- _Source data_
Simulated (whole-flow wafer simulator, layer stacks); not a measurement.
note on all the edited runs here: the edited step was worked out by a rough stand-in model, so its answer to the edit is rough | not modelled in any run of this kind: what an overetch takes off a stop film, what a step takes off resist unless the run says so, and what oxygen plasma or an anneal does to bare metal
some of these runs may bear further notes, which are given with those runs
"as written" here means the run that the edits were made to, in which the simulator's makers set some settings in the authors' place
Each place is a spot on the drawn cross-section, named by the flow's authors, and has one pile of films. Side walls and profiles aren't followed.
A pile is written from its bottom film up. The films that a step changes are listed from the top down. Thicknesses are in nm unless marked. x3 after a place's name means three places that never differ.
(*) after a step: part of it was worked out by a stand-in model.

- _Required action_
All of the material is to be copied word for word.

- _Task solution_
Simulated (whole-flow wafer simulator, layer stacks); not a measurement.
note on all the edited runs here: the edited step was worked out by a rough stand-in model, so its answer to the edit is rough | not modelled in any run of this kind: what an overetch takes off a stop film, what a step takes off resist unless the run says so, and what oxygen plasma or an anneal does to bare metal
some of these runs may bear further notes, which are given with those runs
"as written" here means the run that the edits were made to, in which the simulator's makers set some settings in the authors' place
Each place is a spot on the drawn cross-section, named by the flow's authors, and has one pile of films. Side walls and profiles aren't followed.
A pile is written from its bottom film up. The films that a step changes are listed from the top down. Thicknesses are in nm unless marked. x3 after a place's name means three places that never differ.
(*) after a step: part of it was worked out by a stand-in model.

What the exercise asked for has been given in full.